ACTION ITEM: Starting at the top of the records, output every line through the one that contains "## WHAT THE GAUGES SHOWED, per wafer", keeping each exactly as it appears.

GIVEN INFORMATION:
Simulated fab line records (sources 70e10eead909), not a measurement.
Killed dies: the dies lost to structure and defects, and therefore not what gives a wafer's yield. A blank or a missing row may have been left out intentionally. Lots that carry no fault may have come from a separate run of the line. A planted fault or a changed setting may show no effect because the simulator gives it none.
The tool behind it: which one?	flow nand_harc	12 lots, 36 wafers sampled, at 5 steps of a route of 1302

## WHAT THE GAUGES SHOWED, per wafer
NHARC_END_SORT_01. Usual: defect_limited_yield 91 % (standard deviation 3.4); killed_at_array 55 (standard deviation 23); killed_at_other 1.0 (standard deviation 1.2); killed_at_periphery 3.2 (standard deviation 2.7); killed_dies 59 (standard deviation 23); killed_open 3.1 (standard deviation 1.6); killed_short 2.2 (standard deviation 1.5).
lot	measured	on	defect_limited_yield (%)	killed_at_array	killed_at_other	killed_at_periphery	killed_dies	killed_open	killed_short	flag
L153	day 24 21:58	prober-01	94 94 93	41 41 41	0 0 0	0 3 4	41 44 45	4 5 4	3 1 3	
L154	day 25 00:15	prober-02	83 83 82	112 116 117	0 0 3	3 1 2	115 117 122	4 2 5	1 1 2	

RESPONSE:
Simulated fab line records (sources 70e10eead909), not a measurement.
Killed dies: the dies lost to structure and defects, and therefore not what gives a wafer's yield. A blank or a missing row may have been left out intentionally. Lots that carry no fault may have come from a separate run of the line. A planted fault or a changed setting may show no effect because the simulator gives it none.
The tool behind it: which one?	flow nand_harc	12 lots, 36 wafers sampled, at 5 steps of a route of 1302

## WHAT THE GAUGES SHOWED, per wafer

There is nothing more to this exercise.